• **Brief**
Write out the whole listing again, exactly.

════
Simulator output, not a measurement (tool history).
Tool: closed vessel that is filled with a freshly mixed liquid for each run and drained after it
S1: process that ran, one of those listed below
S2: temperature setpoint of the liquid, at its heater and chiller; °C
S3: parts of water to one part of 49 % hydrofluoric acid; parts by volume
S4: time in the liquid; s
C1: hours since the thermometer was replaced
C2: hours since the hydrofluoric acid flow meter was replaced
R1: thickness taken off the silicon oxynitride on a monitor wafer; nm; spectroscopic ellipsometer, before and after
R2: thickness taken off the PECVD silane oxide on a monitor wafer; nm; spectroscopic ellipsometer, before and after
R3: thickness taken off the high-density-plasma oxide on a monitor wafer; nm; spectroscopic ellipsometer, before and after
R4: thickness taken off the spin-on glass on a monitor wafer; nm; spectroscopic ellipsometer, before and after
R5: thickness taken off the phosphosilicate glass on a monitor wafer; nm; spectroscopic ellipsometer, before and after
════

• **Exercise solution**
Simulator output, not a measurement (tool history).
Tool: closed vessel that is filled with a freshly mixed liquid for each run and drained after it
S1: process that ran, one of those listed below
S2: temperature setpoint of the liquid, at its heater and chiller; °C
S3: parts of water to one part of 49 % hydrofluoric acid; parts by volume
S4: time in the liquid; s
C1: hours since the thermometer was replaced
C2: hours since the hydrofluoric acid flow meter was replaced
R1: thickness taken off the silicon oxynitride on a monitor wafer; nm; spectroscopic ellipsometer, before and after
R2: thickness taken off the PECVD silane oxide on a monitor wafer; nm; spectroscopic ellipsometer, before and after
R3: thickness taken off the high-density-plasma oxide on a monitor wafer; nm; spectroscopic ellipsometer, before and after
R4: thickness taken off the spin-on glass on a monitor wafer; nm; spectroscopic ellipsometer, before and after
R5: thickness taken off the phosphosilicate glass on a monitor wafer; nm; spectroscopic ellipsometer, before and after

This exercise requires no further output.